_____
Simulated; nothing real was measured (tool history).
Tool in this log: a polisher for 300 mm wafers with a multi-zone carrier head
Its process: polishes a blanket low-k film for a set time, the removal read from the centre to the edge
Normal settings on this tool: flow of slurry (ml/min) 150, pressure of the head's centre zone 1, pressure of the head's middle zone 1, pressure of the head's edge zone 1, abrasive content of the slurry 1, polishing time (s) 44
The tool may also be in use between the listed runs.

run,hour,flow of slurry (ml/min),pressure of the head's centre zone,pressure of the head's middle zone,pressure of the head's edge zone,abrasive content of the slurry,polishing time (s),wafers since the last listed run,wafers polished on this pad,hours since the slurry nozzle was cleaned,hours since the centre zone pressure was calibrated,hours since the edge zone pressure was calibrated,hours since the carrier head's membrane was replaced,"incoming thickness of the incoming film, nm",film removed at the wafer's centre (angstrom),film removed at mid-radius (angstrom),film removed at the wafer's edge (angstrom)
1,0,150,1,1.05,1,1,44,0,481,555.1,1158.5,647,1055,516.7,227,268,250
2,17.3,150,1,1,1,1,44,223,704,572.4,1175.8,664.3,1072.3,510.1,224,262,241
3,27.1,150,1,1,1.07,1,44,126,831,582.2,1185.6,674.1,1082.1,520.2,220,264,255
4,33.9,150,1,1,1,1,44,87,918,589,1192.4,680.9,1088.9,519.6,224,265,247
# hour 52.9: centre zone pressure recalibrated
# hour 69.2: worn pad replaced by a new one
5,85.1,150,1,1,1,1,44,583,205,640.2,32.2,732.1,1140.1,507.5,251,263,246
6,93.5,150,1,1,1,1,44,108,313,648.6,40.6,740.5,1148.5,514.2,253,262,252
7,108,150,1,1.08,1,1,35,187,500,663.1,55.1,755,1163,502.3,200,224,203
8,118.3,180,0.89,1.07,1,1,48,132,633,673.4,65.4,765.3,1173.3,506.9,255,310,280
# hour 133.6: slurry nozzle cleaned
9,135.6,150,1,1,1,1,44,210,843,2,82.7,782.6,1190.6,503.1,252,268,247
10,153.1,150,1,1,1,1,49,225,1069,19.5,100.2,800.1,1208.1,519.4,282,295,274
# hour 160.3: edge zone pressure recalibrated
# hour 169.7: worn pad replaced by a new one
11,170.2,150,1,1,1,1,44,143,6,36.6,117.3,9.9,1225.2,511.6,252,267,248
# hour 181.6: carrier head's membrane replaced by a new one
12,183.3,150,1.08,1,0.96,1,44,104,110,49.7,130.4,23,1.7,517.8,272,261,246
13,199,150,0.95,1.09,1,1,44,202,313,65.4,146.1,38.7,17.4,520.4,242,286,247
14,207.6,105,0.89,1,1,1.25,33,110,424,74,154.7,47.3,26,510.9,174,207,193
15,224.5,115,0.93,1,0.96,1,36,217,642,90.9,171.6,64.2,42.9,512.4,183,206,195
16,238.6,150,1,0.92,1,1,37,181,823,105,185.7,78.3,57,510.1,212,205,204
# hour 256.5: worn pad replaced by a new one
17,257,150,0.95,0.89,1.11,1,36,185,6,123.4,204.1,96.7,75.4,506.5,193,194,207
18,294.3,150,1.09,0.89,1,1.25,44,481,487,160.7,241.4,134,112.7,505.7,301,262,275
_____

### Work request
After locating the line with "# hour 169.7: worn pad replaced by a new one" in the material above, return it and each line after it exactly, ending at the line with "# hour 256.5: worn pad replaced by a new one".

### Your response
# hour 169.7: worn pad replaced by a new one
11,170.2,150,1,1,1,1,44,143,6,36.6,117.3,9.9,1225.2,511.6,252,267,248
# hour 181.6: carrier head's membrane replaced by a new one
12,183.3,150,1.08,1,0.96,1,44,104,110,49.7,130.4,23,1.7,517.8,272,261,246
13,199,150,0.95,1.09,1,1,44,202,313,65.4,146.1,38.7,17.4,520.4,242,286,247
14,207.6,105,0.89,1,1,1.25,33,110,424,74,154.7,47.3,26,510.9,174,207,193
15,224.5,115,0.93,1,0.96,1,36,217,642,90.9,171.6,64.2,42.9,512.4,183,206,195
16,238.6,150,1,0.92,1,1,37,181,823,105,185.7,78.3,57,510.1,212,205,204
# hour 256.5: worn pad replaced by a new one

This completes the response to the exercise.